Information shown below:

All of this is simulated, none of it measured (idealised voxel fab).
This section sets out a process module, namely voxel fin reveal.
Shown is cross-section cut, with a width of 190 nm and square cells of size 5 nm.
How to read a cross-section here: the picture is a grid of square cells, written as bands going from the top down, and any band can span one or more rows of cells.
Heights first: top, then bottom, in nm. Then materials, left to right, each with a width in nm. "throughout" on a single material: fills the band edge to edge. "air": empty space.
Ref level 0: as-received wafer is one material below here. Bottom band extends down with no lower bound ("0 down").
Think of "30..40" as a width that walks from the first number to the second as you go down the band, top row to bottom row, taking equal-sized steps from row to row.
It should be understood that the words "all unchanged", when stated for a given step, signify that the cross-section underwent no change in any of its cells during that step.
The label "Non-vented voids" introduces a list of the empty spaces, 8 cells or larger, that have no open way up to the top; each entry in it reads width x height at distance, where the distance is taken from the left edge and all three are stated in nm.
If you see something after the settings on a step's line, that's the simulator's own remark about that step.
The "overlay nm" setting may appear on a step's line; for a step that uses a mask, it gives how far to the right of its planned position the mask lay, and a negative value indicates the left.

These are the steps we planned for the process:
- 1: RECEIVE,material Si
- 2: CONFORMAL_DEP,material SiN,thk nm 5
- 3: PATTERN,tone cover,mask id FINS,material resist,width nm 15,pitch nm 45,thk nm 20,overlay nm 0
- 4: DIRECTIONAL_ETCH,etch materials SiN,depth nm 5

End of Information shown.

Give the data again, unchanged in every line.

Your response
All of this is simulated, none of it measured (idealised voxel fab).
This section sets out a process module, namely voxel fin reveal.
Shown is cross-section cut, with a width of 190 nm and square cells of size 5 nm.
How to read a cross-section here: the picture is a grid of square cells, written as bands going from the top down, and any band can span one or more rows of cells.
Heights first: top, then bottom, in nm. Then materials, left to right, each with a width in nm. "throughout" on a single material: fills the band edge to edge. "air": empty space.
Ref level 0: as-received wafer is one material below here. Bottom band extends down with no lower bound ("0 down").
Think of "30..40" as a width that walks from the first number to the second as you go down the band, top row to bottom row, taking equal-sized steps from row to row.
It should be understood that the words "all unchanged", when stated for a given step, signify that the cross-section underwent no change in any of its cells during that step.
The label "Non-vented voids" introduces a list of the empty spaces, 8 cells or larger, that have no open way up to the top; each entry in it reads width x height at distance, where the distance is taken from the left edge and all three are stated in nm.
If you see something after the settings on a step's line, that's the simulator's own remark about that step.
The "overlay nm" setting may appear on a step's line; for a step that uses a mask, it gives how far to the right of its planned position the mask lay, and a negative value indicates the left.

These are the steps we planned for the process:
- 1: RECEIVE,material Si
- 2: CONFORMAL_DEP,material SiN,thk nm 5
- 3: PATTERN,tone cover,mask id FINS,material resist,width nm 15,pitch nm 45,thk nm 20,overlay nm 0
- 4: DIRECTIONAL_ETCH,etch materials SiN,depth nm 5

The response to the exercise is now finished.